[Information shown Boundary: Start]

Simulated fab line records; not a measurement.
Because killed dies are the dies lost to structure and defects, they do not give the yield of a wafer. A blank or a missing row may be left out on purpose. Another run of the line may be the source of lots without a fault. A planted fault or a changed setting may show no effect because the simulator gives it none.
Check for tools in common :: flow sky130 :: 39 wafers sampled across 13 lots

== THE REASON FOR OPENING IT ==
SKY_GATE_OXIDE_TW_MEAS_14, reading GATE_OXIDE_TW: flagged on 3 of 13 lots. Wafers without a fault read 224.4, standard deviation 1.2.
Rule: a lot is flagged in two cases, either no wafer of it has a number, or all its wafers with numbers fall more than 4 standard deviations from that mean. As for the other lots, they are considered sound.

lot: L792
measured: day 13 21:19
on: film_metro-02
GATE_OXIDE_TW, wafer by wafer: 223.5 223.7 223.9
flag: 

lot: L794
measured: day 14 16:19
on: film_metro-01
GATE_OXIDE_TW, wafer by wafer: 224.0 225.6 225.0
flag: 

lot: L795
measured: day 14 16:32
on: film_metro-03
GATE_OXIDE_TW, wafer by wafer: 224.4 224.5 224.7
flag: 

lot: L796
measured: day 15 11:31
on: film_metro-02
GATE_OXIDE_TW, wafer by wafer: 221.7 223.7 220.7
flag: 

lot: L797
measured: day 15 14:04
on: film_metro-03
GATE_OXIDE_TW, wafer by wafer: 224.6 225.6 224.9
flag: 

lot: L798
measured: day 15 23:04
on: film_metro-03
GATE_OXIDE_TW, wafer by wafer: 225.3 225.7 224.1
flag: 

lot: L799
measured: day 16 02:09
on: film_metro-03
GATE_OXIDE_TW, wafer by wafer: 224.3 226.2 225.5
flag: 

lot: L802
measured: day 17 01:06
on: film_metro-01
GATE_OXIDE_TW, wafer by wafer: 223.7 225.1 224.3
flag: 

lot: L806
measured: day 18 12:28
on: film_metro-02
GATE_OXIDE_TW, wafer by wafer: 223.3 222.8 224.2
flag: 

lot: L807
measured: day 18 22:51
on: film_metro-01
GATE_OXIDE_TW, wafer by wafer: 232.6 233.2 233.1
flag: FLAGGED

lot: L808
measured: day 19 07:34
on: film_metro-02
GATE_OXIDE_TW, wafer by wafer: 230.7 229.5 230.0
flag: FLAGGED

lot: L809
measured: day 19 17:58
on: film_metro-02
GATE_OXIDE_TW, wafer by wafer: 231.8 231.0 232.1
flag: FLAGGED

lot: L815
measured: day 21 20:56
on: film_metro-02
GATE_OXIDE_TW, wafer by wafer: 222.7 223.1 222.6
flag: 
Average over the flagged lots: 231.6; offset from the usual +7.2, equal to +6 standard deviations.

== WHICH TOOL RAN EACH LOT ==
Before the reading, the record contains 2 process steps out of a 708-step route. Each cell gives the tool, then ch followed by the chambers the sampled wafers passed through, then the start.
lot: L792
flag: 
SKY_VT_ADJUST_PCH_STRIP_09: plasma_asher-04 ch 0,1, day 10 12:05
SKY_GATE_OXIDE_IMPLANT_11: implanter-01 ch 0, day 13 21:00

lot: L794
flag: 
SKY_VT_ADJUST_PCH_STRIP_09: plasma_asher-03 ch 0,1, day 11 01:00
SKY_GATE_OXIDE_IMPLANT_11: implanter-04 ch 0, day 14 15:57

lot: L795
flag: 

[Information shown Boundary: End]

Assignment >> Everything from the first line of the listing above through the line holding "Because killed dies" must be retyped exactly; nothing else belongs in the reply.

Solution >>
Simulated fab line records; not a measurement.
Because killed dies are the dies lost to structure and defects, they do not give the yield of a wafer. A blank or a missing row may be left out on purpose. Another run of the line may be the source of lots without a fault. A planted fault or a changed setting may show no effect because the simulator gives it none.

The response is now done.